**Work item**
Repeat exactly the lines of the entries below from the one with "S1: flow of slurry; ml/min" through the one with "1800 | 98.86 |", both ends included, and nothing else.

**Available data**
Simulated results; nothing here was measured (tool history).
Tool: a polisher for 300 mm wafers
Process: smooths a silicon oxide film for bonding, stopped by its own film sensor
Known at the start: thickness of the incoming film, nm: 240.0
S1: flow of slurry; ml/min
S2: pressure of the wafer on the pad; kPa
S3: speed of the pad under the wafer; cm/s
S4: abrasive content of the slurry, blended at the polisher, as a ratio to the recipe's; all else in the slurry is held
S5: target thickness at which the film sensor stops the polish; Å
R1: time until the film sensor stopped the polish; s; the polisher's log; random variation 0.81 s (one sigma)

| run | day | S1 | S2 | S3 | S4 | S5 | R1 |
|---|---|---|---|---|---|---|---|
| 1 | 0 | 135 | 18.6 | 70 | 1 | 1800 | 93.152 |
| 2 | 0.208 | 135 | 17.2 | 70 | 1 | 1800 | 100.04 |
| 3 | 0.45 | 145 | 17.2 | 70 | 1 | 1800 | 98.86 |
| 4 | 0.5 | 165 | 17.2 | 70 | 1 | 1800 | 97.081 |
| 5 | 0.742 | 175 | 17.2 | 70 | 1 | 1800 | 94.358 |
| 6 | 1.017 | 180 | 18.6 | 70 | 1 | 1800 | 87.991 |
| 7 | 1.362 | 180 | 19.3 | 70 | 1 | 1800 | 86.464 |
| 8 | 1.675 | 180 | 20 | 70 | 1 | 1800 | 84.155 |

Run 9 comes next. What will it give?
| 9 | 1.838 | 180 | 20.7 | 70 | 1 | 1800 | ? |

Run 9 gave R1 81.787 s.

**Written solution**
S1: flow of slurry; ml/min
S2: pressure of the wafer on the pad; kPa
S3: speed of the pad under the wafer; cm/s
S4: abrasive content of the slurry, blended at the polisher, as a ratio to the recipe's; all else in the slurry is held
S5: target thickness at which the film sensor stops the polish; Å
R1: time until the film sensor stopped the polish; s; the polisher's log; random variation 0.81 s (one sigma)

| run | day | S1 | S2 | S3 | S4 | S5 | R1 |
|---|---|---|---|---|---|---|---|
| 1 | 0 | 135 | 18.6 | 70 | 1 | 1800 | 93.152 |
| 2 | 0.208 | 135 | 17.2 | 70 | 1 | 1800 | 100.04 |
| 3 | 0.45 | 145 | 17.2 | 70 | 1 | 1800 | 98.86 |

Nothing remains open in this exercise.